Until the line containing "L611 | day 8" has been reproduced, keep reproducing each line of the material below exactly, starting with the first.

/---

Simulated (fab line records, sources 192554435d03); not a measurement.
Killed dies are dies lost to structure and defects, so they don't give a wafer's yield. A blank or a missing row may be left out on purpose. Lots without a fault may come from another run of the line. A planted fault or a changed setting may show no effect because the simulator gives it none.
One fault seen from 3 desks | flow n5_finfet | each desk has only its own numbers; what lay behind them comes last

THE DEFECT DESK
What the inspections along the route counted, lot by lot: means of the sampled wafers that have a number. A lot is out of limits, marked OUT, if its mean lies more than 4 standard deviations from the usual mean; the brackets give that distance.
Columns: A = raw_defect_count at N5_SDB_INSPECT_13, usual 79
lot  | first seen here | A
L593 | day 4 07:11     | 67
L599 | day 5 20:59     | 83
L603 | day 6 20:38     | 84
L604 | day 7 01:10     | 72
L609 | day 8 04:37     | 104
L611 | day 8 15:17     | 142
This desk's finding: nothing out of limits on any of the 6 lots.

\---

Reply >>
Simulated (fab line records, sources 192554435d03); not a measurement.
Killed dies are dies lost to structure and defects, so they don't give a wafer's yield. A blank or a missing row may be left out on purpose. Lots without a fault may come from another run of the line. A planted fault or a changed setting may show no effect because the simulator gives it none.
One fault seen from 3 desks | flow n5_finfet | each desk has only its own numbers; what lay behind them comes last

THE DEFECT DESK
What the inspections along the route counted, lot by lot: means of the sampled wafers that have a number. A lot is out of limits, marked OUT, if its mean lies more than 4 standard deviations from the usual mean; the brackets give that distance.
Columns: A = raw_defect_count at N5_SDB_INSPECT_13, usual 79
lot  | first seen here | A
L593 | day 4 07:11     | 67
L599 | day 5 20:59     | 83
L603 | day 6 20:38     | 84
L604 | day 7 01:10     | 72
L609 | day 8 04:37     | 104
L611 | day 8 15:17     | 142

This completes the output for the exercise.